_Record set_.
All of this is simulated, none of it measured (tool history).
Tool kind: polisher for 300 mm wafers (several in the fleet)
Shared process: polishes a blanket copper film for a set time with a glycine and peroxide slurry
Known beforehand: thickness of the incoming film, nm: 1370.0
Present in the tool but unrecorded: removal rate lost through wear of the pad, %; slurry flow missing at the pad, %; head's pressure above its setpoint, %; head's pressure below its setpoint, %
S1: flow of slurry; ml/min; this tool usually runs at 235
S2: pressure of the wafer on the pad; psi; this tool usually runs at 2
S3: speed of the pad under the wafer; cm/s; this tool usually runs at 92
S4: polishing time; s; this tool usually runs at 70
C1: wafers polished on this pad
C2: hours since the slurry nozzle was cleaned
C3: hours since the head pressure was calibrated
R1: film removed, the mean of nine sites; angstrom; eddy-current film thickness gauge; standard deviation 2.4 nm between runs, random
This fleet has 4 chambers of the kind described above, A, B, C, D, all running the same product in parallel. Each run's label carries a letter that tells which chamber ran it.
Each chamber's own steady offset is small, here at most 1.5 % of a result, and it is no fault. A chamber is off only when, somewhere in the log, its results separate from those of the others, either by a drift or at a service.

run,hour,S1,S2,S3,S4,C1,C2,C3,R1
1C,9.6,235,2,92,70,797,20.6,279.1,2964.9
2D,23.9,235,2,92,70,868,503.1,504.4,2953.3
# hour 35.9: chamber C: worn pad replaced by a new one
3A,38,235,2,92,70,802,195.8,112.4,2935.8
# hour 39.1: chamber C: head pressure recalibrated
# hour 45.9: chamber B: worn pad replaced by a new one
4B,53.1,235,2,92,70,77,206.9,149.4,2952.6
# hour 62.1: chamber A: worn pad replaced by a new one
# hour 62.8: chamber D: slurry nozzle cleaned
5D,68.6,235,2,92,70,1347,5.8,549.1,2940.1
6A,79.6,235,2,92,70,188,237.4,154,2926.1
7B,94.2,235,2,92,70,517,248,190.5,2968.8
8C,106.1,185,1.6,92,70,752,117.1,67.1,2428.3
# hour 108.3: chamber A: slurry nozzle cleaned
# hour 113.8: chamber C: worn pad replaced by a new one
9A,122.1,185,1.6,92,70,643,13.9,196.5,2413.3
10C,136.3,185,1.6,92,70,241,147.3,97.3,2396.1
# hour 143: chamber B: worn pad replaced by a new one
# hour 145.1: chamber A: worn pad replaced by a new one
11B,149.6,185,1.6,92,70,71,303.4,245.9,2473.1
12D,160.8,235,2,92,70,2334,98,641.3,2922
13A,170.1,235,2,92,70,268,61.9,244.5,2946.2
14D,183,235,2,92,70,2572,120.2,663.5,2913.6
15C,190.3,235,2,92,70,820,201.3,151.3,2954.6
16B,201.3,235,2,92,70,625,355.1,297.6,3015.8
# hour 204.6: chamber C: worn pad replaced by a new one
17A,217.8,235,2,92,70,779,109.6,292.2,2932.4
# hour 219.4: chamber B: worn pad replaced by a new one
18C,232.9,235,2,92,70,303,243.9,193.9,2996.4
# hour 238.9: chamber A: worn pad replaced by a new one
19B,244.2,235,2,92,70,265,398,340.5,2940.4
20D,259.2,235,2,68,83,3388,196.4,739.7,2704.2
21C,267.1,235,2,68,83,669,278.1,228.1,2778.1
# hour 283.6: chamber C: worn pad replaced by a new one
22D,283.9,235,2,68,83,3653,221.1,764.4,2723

_Activity_. What are the lines above, starting at the one with "# hour 62.8: chamber D: slurry nozzle cleaned" and ending at the one with "# hour 283.6: chamber"? Give them again exactly, and only them.

_Written reply_.
# hour 62.8: chamber D: slurry nozzle cleaned
5D,68.6,235,2,92,70,1347,5.8,549.1,2940.1
6A,79.6,235,2,92,70,188,237.4,154,2926.1
7B,94.2,235,2,92,70,517,248,190.5,2968.8
8C,106.1,185,1.6,92,70,752,117.1,67.1,2428.3
# hour 108.3: chamber A: slurry nozzle cleaned
# hour 113.8: chamber C: worn pad replaced by a new one
9A,122.1,185,1.6,92,70,643,13.9,196.5,2413.3
10C,136.3,185,1.6,92,70,241,147.3,97.3,2396.1
# hour 143: chamber B: worn pad replaced by a new one
# hour 145.1: chamber A: worn pad replaced by a new one
11B,149.6,185,1.6,92,70,71,303.4,245.9,2473.1
12D,160.8,235,2,92,70,2334,98,641.3,2922
13A,170.1,235,2,92,70,268,61.9,244.5,2946.2
14D,183,235,2,92,70,2572,120.2,663.5,2913.6
15C,190.3,235,2,92,70,820,201.3,151.3,2954.6
16B,201.3,235,2,92,70,625,355.1,297.6,3015.8
# hour 204.6: chamber C: worn pad replaced by a new one
17A,217.8,235,2,92,70,779,109.6,292.2,2932.4
# hour 219.4: chamber B: worn pad replaced by a new one
18C,232.9,235,2,92,70,303,243.9,193.9,2996.4
# hour 238.9: chamber A: worn pad replaced by a new one
19B,244.2,235,2,92,70,265,398,340.5,2940.4
20D,259.2,235,2,68,83,3388,196.4,739.7,2704.2
21C,267.1,235,2,68,83,669,278.1,228.1,2778.1
# hour 283.6: chamber C: worn pad replaced by a new one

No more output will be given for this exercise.